[WORK ITEM]:
From the first line of the data below, copy each line up to the one containing "A cross-section is", and include that line too.

[DATA UNDER STUDY]:
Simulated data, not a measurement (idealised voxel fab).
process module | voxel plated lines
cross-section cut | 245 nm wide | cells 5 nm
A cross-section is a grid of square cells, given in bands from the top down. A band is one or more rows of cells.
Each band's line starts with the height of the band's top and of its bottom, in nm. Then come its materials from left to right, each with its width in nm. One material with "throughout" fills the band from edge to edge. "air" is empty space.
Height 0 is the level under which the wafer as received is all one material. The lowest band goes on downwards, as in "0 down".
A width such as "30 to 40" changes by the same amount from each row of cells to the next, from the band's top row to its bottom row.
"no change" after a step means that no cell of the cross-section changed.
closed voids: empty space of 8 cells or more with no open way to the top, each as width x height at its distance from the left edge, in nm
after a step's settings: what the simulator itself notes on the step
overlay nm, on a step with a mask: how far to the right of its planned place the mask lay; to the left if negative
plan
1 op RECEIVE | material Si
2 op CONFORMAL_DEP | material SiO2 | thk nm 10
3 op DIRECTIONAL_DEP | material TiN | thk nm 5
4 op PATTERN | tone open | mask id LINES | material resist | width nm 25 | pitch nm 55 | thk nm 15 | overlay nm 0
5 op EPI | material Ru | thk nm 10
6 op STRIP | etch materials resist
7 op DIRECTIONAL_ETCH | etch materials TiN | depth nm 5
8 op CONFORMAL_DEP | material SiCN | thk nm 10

[RESPONSE]:
Simulated data, not a measurement (idealised voxel fab).
process module | voxel plated lines
cross-section cut | 245 nm wide | cells 5 nm
A cross-section is a grid of square cells, given in bands from the top down. A band is one or more rows of cells.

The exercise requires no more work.